# [Work item]
Beneath this instruction is a block of data; output from it exactly the lines that run from the one containing "the cross-section changed." through the one containing "15 op PATTERN", inclusive.

# [Information supplied]
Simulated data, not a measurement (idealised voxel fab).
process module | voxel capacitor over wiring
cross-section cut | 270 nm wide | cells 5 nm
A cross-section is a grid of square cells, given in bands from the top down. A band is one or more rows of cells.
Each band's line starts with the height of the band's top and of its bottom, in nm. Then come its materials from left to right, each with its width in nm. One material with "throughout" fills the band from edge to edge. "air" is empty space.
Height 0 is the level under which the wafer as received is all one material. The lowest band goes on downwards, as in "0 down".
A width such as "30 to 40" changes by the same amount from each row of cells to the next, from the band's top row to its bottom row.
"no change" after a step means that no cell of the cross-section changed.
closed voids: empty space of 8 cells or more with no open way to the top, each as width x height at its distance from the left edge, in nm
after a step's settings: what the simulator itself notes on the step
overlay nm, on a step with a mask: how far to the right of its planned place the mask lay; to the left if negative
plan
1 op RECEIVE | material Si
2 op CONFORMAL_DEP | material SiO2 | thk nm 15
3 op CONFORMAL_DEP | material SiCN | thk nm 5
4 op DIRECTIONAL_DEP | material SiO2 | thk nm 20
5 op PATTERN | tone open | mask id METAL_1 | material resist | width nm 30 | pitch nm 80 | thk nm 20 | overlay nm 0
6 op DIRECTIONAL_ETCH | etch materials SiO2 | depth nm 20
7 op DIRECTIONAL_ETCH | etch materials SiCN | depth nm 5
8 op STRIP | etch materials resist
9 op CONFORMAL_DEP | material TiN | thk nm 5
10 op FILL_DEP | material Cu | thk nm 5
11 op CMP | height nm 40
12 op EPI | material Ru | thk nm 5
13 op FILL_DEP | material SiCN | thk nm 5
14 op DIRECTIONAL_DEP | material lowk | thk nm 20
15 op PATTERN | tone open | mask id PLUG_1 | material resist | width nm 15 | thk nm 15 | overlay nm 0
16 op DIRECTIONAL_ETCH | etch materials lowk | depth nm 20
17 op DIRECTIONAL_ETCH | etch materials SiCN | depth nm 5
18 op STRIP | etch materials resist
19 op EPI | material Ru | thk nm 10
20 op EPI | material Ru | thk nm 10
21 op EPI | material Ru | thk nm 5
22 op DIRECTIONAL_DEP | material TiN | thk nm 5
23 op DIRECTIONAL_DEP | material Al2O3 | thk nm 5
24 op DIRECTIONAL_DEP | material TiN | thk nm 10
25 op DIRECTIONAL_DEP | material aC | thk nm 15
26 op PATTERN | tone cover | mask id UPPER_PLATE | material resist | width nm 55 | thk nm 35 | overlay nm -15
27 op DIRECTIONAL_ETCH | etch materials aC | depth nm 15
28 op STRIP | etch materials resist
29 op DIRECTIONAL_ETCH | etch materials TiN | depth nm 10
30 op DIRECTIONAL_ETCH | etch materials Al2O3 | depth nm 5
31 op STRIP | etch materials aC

# [Exercise solution]
"no change" after a step means that no cell of the cross-section changed.
closed voids: empty space of 8 cells or more with no open way to the top, each as width x height at its distance from the left edge, in nm
after a step's settings: what the simulator itself notes on the step
overlay nm, on a step with a mask: how far to the right of its planned place the mask lay; to the left if negative
plan
1 op RECEIVE | material Si
2 op CONFORMAL_DEP | material SiO2 | thk nm 15
3 op CONFORMAL_DEP | material SiCN | thk nm 5
4 op DIRECTIONAL_DEP | material SiO2 | thk nm 20
5 op PATTERN | tone open | mask id METAL_1 | material resist | width nm 30 | pitch nm 80 | thk nm 20 | overlay nm 0
6 op DIRECTIONAL_ETCH | etch materials SiO2 | depth nm 20
7 op DIRECTIONAL_ETCH | etch materials SiCN | depth nm 5
8 op STRIP | etch materials resist
9 op CONFORMAL_DEP | material TiN | thk nm 5
10 op FILL_DEP | material Cu | thk nm 5
11 op CMP | height nm 40
12 op EPI | material Ru | thk nm 5
13 op FILL_DEP | material SiCN | thk nm 5
14 op DIRECTIONAL_DEP | material lowk | thk nm 20
15 op PATTERN | tone open | mask id PLUG_1 | material resist | width nm 15 | thk nm 15 | overlay nm 0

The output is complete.